> [The data]:
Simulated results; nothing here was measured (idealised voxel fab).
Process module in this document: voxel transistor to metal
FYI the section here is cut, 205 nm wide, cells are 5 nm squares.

> [Task item]: An exact copy of the data is needed.

> [Written response]:
Simulated results; nothing here was measured (idealised voxel fab).
Process module in this document: voxel transistor to metal
FYI the section here is cut, 205 nm wide, cells are 5 nm squares.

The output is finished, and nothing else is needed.